▸ **Provided records**:
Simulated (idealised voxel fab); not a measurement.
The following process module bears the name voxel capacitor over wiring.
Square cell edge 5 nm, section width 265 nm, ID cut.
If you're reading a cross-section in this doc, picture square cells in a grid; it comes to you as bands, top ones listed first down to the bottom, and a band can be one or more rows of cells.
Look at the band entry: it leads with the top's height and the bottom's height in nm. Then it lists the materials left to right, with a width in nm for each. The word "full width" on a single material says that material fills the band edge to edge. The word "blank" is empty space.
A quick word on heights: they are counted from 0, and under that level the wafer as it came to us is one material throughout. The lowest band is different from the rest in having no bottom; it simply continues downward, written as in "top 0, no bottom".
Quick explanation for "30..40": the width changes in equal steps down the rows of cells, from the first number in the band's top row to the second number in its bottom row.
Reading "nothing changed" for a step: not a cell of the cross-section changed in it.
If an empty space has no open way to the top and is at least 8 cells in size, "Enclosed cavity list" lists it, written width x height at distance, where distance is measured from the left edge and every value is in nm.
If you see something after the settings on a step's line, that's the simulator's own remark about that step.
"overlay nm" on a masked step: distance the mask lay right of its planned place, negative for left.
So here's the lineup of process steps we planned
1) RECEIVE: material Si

▸ **Required action**: Needed here are the exact lines from the start of the material through the line that contains "If you're reading", and no others.

▸ **Response box**:
Simulated (idealised voxel fab); not a measurement.
The following process module bears the name voxel capacitor over wiring.
Square cell edge 5 nm, section width 265 nm, ID cut.
If you're reading a cross-section in this doc, picture square cells in a grid; it comes to you as bands, top ones listed first down to the bottom, and a band can be one or more rows of cells.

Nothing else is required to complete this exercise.